BEGIN AVAILABLE DATA

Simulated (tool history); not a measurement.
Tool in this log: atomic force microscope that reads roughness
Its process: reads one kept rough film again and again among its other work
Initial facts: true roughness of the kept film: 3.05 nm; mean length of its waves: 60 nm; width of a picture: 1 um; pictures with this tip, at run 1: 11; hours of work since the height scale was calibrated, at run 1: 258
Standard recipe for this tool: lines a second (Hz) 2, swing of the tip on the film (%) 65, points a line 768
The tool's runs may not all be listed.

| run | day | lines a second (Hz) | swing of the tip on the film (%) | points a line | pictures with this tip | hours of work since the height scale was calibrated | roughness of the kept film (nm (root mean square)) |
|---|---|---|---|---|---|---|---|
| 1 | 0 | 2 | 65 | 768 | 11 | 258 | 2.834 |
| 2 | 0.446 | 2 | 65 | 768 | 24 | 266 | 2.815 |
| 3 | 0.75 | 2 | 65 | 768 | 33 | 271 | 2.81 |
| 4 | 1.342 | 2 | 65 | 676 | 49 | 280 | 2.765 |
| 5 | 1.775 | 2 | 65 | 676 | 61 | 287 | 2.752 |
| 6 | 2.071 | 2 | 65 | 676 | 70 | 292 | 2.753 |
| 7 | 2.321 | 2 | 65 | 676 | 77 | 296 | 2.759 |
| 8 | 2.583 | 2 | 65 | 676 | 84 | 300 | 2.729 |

END AVAILABLE DATA

ACTION ITEM →
The answer should be an exact copy of the data.

ANSWER SPACE →
Simulated (tool history); not a measurement.
Tool in this log: atomic force microscope that reads roughness
Its process: reads one kept rough film again and again among its other work
Initial facts: true roughness of the kept film: 3.05 nm; mean length of its waves: 60 nm; width of a picture: 1 um; pictures with this tip, at run 1: 11; hours of work since the height scale was calibrated, at run 1: 258
Standard recipe for this tool: lines a second (Hz) 2, swing of the tip on the film (%) 65, points a line 768
The tool's runs may not all be listed.

| run | day | lines a second (Hz) | swing of the tip on the film (%) | points a line | pictures with this tip | hours of work since the height scale was calibrated | roughness of the kept film (nm (root mean square)) |
|---|---|---|---|---|---|---|---|
| 1 | 0 | 2 | 65 | 768 | 11 | 258 | 2.834 |
| 2 | 0.446 | 2 | 65 | 768 | 24 | 266 | 2.815 |
| 3 | 0.75 | 2 | 65 | 768 | 33 | 271 | 2.81 |
| 4 | 1.342 | 2 | 65 | 676 | 49 | 280 | 2.765 |
| 5 | 1.775 | 2 | 65 | 676 | 61 | 287 | 2.752 |
| 6 | 2.071 | 2 | 65 | 676 | 70 | 292 | 2.753 |
| 7 | 2.321 | 2 | 65 | 676 | 77 | 296 | 2.759 |
| 8 | 2.583 | 2 | 65 | 676 | 84 | 300 | 2.729 |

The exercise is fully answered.